ENTRIES SUPPLIED:
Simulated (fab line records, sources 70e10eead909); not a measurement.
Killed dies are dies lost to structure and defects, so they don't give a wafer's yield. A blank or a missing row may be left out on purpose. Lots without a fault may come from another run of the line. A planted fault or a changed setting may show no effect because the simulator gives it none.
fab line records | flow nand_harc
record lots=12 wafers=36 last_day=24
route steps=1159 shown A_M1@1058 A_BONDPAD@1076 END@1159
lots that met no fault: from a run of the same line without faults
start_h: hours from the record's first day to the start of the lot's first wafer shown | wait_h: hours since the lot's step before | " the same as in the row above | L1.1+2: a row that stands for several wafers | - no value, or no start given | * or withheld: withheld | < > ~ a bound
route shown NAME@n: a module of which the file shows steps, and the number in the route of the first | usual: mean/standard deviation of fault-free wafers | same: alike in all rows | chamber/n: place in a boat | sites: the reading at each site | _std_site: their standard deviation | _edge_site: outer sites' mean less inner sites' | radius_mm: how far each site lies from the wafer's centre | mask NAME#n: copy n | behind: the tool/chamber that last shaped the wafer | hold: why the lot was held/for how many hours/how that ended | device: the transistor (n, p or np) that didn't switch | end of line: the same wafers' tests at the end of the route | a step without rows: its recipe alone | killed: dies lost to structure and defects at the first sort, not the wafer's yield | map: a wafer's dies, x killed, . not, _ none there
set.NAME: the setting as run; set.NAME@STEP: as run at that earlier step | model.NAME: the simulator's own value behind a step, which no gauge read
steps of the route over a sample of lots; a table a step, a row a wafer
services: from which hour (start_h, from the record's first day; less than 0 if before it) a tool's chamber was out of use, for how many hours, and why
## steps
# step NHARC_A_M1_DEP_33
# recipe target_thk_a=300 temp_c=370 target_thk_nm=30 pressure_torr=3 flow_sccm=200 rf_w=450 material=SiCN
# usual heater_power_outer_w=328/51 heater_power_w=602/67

ASSIGNED TASK: Only the lines from the start of the material through the line containing "start_h: hours from" should be repeated, and they should be repeated exactly.

WRITTEN RESPONSE:
Simulated (fab line records, sources 70e10eead909); not a measurement.
Killed dies are dies lost to structure and defects, so they don't give a wafer's yield. A blank or a missing row may be left out on purpose. Lots without a fault may come from another run of the line. A planted fault or a changed setting may show no effect because the simulator gives it none.
fab line records | flow nand_harc
record lots=12 wafers=36 last_day=24
route steps=1159 shown A_M1@1058 A_BONDPAD@1076 END@1159
lots that met no fault: from a run of the same line without faults
start_h: hours from the record's first day to the start of the lot's first wafer shown | wait_h: hours since the lot's step before | " the same as in the row above | L1.1+2: a row that stands for several wafers | - no value, or no start given | * or withheld: withheld | < > ~ a bound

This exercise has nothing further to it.